▶ WORK INSTRUCTION: Write down, unchanged, the entries from the first line through the line holding "8: CMP, height nm 5". Include no other line.

▶ PROVIDED INFORMATION:
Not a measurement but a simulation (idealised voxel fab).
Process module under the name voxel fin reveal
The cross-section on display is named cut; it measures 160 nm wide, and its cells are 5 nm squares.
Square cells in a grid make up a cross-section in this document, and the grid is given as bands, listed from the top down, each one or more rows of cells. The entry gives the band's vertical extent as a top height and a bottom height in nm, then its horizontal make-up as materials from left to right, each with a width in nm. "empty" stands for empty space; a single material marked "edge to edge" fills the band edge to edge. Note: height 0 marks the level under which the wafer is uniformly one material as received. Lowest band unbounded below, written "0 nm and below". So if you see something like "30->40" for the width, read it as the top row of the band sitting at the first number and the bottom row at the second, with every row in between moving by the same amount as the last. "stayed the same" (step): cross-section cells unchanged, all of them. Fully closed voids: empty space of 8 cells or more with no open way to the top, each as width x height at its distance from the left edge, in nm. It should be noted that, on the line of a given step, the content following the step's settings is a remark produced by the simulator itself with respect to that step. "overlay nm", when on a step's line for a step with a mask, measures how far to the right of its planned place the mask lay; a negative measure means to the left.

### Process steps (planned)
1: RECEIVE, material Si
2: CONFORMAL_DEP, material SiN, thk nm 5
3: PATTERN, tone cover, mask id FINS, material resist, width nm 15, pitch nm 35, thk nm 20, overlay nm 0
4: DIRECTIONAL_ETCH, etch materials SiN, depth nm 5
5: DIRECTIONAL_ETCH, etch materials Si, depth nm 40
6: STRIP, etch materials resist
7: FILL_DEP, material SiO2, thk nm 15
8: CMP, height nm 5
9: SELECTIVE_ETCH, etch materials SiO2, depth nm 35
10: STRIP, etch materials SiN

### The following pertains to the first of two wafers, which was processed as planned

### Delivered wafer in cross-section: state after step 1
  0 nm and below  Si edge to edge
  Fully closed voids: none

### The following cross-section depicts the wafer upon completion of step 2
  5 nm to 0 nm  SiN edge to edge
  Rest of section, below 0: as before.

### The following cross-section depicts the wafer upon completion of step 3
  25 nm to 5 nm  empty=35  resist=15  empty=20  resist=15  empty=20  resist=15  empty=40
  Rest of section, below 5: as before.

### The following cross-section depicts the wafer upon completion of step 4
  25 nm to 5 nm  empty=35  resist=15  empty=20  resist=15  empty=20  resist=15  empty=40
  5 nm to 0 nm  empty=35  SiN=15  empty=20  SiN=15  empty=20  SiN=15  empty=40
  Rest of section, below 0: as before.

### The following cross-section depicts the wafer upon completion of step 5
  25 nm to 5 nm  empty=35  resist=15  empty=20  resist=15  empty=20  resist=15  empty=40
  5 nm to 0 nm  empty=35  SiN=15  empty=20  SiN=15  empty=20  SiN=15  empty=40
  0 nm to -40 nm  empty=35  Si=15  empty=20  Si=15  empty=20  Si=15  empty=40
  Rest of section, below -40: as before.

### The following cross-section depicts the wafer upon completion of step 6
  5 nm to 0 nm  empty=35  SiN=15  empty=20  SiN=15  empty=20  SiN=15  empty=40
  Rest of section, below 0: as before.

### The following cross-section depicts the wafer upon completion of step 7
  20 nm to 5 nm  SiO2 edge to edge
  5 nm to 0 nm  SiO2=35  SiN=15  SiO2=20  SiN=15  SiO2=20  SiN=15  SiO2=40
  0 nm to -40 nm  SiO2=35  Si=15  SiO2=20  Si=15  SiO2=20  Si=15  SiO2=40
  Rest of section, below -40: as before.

▶ REPLY:
Not a measurement but a simulation (idealised voxel fab).
Process module under the name voxel fin reveal
The cross-section on display is named cut; it measures 160 nm wide, and its cells are 5 nm squares.
Square cells in a grid make up a cross-section in this document, and the grid is given as bands, listed from the top down, each one or more rows of cells. The entry gives the band's vertical extent as a top height and a bottom height in nm, then its horizontal make-up as materials from left to right, each with a width in nm. "empty" stands for empty space; a single material marked "edge to edge" fills the band edge to edge. Note: height 0 marks the level under which the wafer is uniformly one material as received. Lowest band unbounded below, written "0 nm and below". So if you see something like "30->40" for the width, read it as the top row of the band sitting at the first number and the bottom row at the second, with every row in between moving by the same amount as the last. "stayed the same" (step): cross-section cells unchanged, all of them. Fully closed voids: empty space of 8 cells or more with no open way to the top, each as width x height at its distance from the left edge, in nm. It should be noted that, on the line of a given step, the content following the step's settings is a remark produced by the simulator itself with respect to that step. "overlay nm", when on a step's line for a step with a mask, measures how far to the right of its planned place the mask lay; a negative measure means to the left.

### Process steps (planned)
1: RECEIVE, material Si
2: CONFORMAL_DEP, material SiN, thk nm 5
3: PATTERN, tone cover, mask id FINS, material resist, width nm 15, pitch nm 35, thk nm 20, overlay nm 0
4: DIRECTIONAL_ETCH, etch materials SiN, depth nm 5
5: DIRECTIONAL_ETCH, etch materials Si, depth nm 40
6: STRIP, etch materials resist
7: FILL_DEP, material SiO2, thk nm 15
8: CMP, height nm 5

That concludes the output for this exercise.